Work task
Please retype the data in full, exactly as given.

■ ■ ■ ■ ■ ■ ■
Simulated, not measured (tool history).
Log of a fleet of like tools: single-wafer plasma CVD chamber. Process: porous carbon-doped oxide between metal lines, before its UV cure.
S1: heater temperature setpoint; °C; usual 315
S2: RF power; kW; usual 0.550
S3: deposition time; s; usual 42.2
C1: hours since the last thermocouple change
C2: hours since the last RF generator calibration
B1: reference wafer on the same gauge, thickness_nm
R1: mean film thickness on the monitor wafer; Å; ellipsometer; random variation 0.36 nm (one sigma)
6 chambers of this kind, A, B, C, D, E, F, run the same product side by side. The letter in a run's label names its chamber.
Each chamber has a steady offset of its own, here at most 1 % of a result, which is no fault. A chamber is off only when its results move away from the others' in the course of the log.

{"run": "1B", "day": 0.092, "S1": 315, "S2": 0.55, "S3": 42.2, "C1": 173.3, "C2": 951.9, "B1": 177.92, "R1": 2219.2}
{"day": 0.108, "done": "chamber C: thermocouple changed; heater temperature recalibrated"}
■ ■ ■ ■ ■ ■ ■

Worked solution
Simulated, not measured (tool history).
Log of a fleet of like tools: single-wafer plasma CVD chamber. Process: porous carbon-doped oxide between metal lines, before its UV cure.
S1: heater temperature setpoint; °C; usual 315
S2: RF power; kW; usual 0.550
S3: deposition time; s; usual 42.2
C1: hours since the last thermocouple change
C2: hours since the last RF generator calibration
B1: reference wafer on the same gauge, thickness_nm
R1: mean film thickness on the monitor wafer; Å; ellipsometer; random variation 0.36 nm (one sigma)
6 chambers of this kind, A, B, C, D, E, F, run the same product side by side. The letter in a run's label names its chamber.
Each chamber has a steady offset of its own, here at most 1 % of a result, which is no fault. A chamber is off only when its results move away from the others' in the course of the log.

{"run": "1B", "day": 0.092, "S1": 315, "S2": 0.55, "S3": 42.2, "C1": 173.3, "C2": 951.9, "B1": 177.92, "R1": 2219.2}
{"day": 0.108, "done": "chamber C: thermocouple changed; heater temperature recalibrated"}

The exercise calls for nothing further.